▶ _Assignment_: Where the material below has a line containing "23 op FILL_DEP | material Cu | thk nm 5", start repeating exactly, and keep going through the line containing "60 to 55: SiN throughout", with no other lines.

◇ ◇ ◇

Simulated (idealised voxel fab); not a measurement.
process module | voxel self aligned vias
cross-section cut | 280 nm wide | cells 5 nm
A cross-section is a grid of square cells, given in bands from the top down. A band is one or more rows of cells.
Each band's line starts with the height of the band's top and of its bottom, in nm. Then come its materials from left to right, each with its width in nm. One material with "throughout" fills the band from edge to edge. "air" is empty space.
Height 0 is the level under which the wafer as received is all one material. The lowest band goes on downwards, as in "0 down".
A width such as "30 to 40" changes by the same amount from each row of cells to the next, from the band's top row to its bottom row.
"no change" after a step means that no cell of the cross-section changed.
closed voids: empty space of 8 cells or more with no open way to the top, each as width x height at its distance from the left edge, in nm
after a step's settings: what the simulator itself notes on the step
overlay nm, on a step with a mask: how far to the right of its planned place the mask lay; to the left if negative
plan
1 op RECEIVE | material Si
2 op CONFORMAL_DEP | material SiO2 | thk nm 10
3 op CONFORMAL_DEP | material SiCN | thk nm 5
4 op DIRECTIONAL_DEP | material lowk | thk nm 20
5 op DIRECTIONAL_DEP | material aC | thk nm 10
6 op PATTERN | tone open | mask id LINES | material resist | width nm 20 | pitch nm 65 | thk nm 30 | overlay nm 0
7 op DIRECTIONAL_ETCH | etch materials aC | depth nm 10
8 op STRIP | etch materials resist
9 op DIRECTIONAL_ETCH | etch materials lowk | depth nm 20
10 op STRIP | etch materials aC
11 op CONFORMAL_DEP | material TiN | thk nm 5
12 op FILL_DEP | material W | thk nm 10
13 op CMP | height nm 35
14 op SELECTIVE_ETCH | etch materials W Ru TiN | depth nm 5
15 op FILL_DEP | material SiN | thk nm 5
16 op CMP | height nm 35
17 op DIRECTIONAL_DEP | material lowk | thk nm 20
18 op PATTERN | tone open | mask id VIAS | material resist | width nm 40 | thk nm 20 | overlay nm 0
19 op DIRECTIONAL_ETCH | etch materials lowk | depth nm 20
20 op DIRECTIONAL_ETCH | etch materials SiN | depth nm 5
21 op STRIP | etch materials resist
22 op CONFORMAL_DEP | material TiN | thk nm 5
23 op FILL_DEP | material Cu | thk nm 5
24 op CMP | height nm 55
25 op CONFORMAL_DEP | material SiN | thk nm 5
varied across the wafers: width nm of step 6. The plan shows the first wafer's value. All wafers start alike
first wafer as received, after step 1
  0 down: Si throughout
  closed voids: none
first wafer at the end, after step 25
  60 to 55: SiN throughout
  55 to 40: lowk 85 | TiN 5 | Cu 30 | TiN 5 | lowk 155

◇ ◇ ◇

▶ _Your response_:
23 op FILL_DEP | material Cu | thk nm 5
24 op CMP | height nm 55
25 op CONFORMAL_DEP | material SiN | thk nm 5
varied across the wafers: width nm of step 6. The plan shows the first wafer's value. All wafers start alike
first wafer as received, after step 1
  0 down: Si throughout
  closed voids: none
first wafer at the end, after step 25
  60 to 55: SiN throughout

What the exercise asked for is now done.